- _Data extracts_:
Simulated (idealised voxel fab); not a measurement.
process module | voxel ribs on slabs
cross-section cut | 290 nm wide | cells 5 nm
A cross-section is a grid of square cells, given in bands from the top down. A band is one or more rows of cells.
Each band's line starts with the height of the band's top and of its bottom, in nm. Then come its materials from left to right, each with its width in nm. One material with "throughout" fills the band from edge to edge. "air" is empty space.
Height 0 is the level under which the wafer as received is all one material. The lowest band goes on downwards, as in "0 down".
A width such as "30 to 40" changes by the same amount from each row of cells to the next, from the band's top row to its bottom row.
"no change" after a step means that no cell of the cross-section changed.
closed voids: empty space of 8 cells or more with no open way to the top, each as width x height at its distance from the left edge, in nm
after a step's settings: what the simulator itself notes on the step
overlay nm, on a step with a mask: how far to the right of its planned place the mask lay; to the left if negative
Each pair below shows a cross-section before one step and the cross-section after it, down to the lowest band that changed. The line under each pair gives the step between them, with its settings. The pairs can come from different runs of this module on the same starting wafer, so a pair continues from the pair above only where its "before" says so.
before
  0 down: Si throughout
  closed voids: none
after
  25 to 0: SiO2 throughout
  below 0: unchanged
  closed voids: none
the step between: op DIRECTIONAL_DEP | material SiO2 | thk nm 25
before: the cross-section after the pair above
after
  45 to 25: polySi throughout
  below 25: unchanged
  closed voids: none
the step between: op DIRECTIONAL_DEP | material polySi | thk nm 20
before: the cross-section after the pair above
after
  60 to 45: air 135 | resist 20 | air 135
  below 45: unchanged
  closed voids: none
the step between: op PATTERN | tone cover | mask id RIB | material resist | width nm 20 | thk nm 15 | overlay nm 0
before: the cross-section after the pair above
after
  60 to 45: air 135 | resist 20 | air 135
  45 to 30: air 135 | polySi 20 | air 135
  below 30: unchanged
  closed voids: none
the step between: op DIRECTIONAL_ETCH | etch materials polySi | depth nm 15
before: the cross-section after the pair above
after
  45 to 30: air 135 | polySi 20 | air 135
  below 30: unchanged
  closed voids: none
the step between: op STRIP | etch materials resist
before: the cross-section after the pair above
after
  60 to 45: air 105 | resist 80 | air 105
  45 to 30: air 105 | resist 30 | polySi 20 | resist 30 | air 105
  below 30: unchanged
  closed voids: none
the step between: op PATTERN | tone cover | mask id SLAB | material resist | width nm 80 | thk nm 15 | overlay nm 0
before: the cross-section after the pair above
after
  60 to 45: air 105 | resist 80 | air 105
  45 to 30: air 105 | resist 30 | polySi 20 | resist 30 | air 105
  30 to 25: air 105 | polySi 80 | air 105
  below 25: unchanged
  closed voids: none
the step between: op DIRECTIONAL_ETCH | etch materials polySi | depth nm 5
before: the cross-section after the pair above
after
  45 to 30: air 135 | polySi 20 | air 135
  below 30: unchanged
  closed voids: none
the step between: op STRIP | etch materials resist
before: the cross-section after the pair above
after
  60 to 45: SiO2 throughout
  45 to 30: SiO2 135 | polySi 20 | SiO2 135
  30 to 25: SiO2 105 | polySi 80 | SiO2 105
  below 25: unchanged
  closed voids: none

- _Assigned task_: Output exactly the leading lines of the data, up to and including the line marked by "closed voids: empty".

- _Exercise answer_:
Simulated (idealised voxel fab); not a measurement.
process module | voxel ribs on slabs
cross-section cut | 290 nm wide | cells 5 nm
A cross-section is a grid of square cells, given in bands from the top down. A band is one or more rows of cells.
Each band's line starts with the height of the band's top and of its bottom, in nm. Then come its materials from left to right, each with its width in nm. One material with "throughout" fills the band from edge to edge. "air" is empty space.
Height 0 is the level under which the wafer as received is all one material. The lowest band goes on downwards, as in "0 down".
A width such as "30 to 40" changes by the same amount from each row of cells to the next, from the band's top row to its bottom row.
"no change" after a step means that no cell of the cross-section changed.
closed voids: empty space of 8 cells or more with no open way to the top, each as width x height at its distance from the left edge, in nm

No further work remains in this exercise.